Exercise
Return the lines below exactly, from the first one through the line that has "[as written]: +25 TaN (new film)". Leave out everything after it.

[[ Data for review open ]]
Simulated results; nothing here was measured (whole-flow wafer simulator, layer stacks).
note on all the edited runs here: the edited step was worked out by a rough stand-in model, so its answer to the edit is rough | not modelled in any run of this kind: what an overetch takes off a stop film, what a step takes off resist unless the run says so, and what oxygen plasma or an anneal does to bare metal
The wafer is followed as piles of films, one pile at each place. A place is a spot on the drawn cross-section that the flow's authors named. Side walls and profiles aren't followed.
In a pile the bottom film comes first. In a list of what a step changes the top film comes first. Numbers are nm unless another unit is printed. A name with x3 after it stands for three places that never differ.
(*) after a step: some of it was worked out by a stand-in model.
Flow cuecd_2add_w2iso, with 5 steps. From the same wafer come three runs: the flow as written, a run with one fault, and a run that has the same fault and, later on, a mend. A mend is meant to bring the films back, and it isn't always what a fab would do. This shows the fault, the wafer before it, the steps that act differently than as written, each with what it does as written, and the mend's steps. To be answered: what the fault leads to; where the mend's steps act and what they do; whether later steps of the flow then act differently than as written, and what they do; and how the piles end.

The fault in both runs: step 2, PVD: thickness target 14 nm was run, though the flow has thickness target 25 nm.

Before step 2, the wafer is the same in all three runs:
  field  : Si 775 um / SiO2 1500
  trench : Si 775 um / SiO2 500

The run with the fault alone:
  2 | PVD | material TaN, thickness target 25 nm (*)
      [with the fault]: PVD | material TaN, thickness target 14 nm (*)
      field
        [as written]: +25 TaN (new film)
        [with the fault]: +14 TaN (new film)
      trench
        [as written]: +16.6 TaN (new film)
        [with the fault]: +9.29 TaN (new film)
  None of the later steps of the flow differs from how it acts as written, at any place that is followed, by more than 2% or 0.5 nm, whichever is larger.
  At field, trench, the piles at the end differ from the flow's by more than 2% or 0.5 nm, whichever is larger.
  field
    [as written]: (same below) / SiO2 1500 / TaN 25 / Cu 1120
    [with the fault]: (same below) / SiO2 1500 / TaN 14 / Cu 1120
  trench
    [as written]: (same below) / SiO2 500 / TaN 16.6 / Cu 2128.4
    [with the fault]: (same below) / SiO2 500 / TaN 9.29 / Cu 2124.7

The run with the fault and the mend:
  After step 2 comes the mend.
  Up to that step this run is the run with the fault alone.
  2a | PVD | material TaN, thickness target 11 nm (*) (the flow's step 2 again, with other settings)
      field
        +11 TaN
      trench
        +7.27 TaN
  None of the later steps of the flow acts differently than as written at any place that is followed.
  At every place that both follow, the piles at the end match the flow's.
[[ Data for review closed ]]

Written solution
Simulated results; nothing here was measured (whole-flow wafer simulator, layer stacks).
note on all the edited runs here: the edited step was worked out by a rough stand-in model, so its answer to the edit is rough | not modelled in any run of this kind: what an overetch takes off a stop film, what a step takes off resist unless the run says so, and what oxygen plasma or an anneal does to bare metal
The wafer is followed as piles of films, one pile at each place. A place is a spot on the drawn cross-section that the flow's authors named. Side walls and profiles aren't followed.
In a pile the bottom film comes first. In a list of what a step changes the top film comes first. Numbers are nm unless another unit is printed. A name with x3 after it stands for three places that never differ.
(*) after a step: some of it was worked out by a stand-in model.
Flow cuecd_2add_w2iso, with 5 steps. From the same wafer come three runs: the flow as written, a run with one fault, and a run that has the same fault and, later on, a mend. A mend is meant to bring the films back, and it isn't always what a fab would do. This shows the fault, the wafer before it, the steps that act differently than as written, each with what it does as written, and the mend's steps. To be answered: what the fault leads to; where the mend's steps act and what they do; whether later steps of the flow then act differently than as written, and what they do; and how the piles end.

The fault in both runs: step 2, PVD: thickness target 14 nm was run, though the flow has thickness target 25 nm.

Before step 2, the wafer is the same in all three runs:
  field  : Si 775 um / SiO2 1500
  trench : Si 775 um / SiO2 500

The run with the fault alone:
  2 | PVD | material TaN, thickness target 25 nm (*)
      [with the fault]: PVD | material TaN, thickness target 14 nm (*)
      field
        [as written]: +25 TaN (new film)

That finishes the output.